• Work order
Your answer should be an exact copy of the lines from the start of the entries to the line containing "raised or low", both included.

________________________________________

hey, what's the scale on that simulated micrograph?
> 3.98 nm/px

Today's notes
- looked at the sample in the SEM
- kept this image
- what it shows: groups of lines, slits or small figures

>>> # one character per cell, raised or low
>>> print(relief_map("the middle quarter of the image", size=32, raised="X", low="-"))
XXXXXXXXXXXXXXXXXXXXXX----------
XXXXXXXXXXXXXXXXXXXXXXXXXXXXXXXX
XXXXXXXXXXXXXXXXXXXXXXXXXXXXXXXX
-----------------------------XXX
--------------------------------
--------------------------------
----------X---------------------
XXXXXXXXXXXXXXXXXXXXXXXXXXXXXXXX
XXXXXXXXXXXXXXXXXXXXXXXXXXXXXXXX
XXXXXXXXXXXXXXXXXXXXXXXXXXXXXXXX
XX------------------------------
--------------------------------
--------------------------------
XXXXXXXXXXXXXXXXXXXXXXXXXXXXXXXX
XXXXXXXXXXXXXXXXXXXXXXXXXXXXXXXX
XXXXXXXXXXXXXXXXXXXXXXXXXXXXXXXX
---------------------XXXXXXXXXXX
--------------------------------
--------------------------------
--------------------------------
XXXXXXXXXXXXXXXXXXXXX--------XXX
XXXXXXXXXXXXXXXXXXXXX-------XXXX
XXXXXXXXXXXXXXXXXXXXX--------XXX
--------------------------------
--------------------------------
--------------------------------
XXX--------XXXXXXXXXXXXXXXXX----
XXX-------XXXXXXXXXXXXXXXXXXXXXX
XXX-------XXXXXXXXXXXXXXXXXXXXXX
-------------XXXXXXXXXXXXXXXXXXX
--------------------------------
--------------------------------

________________________________________

• Task answer
hey, what's the scale on that simulated micrograph?
> 3.98 nm/px

Today's notes
- looked at the sample in the SEM
- kept this image
- what it shows: groups of lines, slits or small figures

>>> # one character per cell, raised or low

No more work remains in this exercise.